Assigned task:
The entries are to be repeated verbatim, with nothing left out.

--*--

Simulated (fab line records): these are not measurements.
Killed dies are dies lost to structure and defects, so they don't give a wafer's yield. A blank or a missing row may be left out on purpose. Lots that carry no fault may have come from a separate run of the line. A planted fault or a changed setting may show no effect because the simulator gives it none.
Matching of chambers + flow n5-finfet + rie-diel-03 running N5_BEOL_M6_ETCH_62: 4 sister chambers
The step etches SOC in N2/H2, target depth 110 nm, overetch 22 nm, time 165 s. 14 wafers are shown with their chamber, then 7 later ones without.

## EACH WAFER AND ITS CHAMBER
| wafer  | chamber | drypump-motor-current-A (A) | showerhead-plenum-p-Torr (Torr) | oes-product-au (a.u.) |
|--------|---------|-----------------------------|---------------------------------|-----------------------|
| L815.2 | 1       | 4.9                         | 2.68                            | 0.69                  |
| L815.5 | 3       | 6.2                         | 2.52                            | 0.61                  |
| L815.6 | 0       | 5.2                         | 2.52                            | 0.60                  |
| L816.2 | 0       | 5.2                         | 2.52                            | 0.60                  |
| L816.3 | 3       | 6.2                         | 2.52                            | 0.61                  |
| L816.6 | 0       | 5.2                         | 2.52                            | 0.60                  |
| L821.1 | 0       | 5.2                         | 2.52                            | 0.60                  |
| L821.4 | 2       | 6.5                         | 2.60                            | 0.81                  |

--*--

Exercise output:
Simulated (fab line records): these are not measurements.
Killed dies are dies lost to structure and defects, so they don't give a wafer's yield. A blank or a missing row may be left out on purpose. Lots that carry no fault may have come from a separate run of the line. A planted fault or a changed setting may show no effect because the simulator gives it none.
Matching of chambers + flow n5-finfet + rie-diel-03 running N5_BEOL_M6_ETCH_62: 4 sister chambers
The step etches SOC in N2/H2, target depth 110 nm, overetch 22 nm, time 165 s. 14 wafers are shown with their chamber, then 7 later ones without.

## EACH WAFER AND ITS CHAMBER
| wafer  | chamber | drypump-motor-current-A (A) | showerhead-plenum-p-Torr (Torr) | oes-product-au (a.u.) |
|--------|---------|-----------------------------|---------------------------------|-----------------------|
| L815.2 | 1       | 4.9                         | 2.68                            | 0.69                  |
| L815.5 | 3       | 6.2                         | 2.52                            | 0.61                  |
| L815.6 | 0       | 5.2                         | 2.52                            | 0.60                  |
| L816.2 | 0       | 5.2                         | 2.52                            | 0.60                  |
| L816.3 | 3       | 6.2                         | 2.52                            | 0.61                  |
| L816.6 | 0       | 5.2                         | 2.52                            | 0.60                  |
| L821.1 | 0       | 5.2                         | 2.52                            | 0.60                  |
| L821.4 | 2       | 6.5                         | 2.60                            | 0.81                  |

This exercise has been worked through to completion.